[Supplied entries]
++++++++
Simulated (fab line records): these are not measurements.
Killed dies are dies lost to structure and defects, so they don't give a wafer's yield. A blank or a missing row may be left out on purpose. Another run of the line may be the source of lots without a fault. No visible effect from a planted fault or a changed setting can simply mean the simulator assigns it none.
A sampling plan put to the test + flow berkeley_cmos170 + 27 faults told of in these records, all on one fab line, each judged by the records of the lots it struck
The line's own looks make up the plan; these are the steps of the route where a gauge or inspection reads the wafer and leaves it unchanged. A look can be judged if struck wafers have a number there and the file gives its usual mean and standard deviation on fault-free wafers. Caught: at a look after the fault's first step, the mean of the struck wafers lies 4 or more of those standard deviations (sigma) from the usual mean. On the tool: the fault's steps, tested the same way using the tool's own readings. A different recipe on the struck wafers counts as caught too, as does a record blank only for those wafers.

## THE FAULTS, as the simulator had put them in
++++++++

Could you reproduce every record exactly as it appears?

Simulated (fab line records): these are not measurements.
Killed dies are dies lost to structure and defects, so they don't give a wafer's yield. A blank or a missing row may be left out on purpose. Another run of the line may be the source of lots without a fault. No visible effect from a planted fault or a changed setting can simply mean the simulator assigns it none.
A sampling plan put to the test + flow berkeley_cmos170 + 27 faults told of in these records, all on one fab line, each judged by the records of the lots it struck
The line's own looks make up the plan; these are the steps of the route where a gauge or inspection reads the wafer and leaves it unchanged. A look can be judged if struck wafers have a number there and the file gives its usual mean and standard deviation on fault-free wafers. Caught: at a look after the fault's first step, the mean of the struck wafers lies 4 or more of those standard deviations (sigma) from the usual mean. On the tool: the fault's steps, tested the same way using the tool's own readings. A different recipe on the struck wafers counts as caught too, as does a record blank only for those wafers.

## THE FAULTS, as the simulator had put them in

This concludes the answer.